Would you return the lines between the one holding "Hi both, I can't" and the one holding "11110001111100011110000111110001", inclusive, and only those, exactly as they stand in the listing below?

═══ Excerpted data ═══
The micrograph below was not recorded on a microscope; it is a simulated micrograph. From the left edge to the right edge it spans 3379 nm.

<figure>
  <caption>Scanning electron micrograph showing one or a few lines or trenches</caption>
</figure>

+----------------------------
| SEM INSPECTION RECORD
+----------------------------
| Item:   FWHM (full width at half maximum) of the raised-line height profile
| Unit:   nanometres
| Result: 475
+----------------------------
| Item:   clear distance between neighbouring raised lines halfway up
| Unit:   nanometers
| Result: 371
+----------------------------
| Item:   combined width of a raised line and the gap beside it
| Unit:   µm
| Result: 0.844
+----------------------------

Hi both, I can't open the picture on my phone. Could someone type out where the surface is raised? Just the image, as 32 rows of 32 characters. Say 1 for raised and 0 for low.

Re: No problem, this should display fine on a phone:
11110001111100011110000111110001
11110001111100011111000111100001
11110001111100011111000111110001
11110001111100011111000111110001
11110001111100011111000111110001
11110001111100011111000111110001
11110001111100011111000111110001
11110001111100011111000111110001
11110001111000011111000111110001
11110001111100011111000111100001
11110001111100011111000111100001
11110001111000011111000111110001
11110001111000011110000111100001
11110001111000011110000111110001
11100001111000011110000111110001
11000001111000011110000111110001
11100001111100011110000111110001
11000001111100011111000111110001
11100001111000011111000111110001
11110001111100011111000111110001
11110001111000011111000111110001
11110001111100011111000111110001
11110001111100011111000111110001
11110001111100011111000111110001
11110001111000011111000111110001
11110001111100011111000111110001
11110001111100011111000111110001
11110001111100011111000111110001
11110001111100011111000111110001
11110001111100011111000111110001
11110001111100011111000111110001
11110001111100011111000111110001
═══

Written answer ->
Hi both, I can't open the picture on my phone. Could someone type out where the surface is raised? Just the image, as 32 rows of 32 characters. Say 1 for raised and 0 for low.

Re: No problem, this should display fine on a phone:
11110001111100011110000111110001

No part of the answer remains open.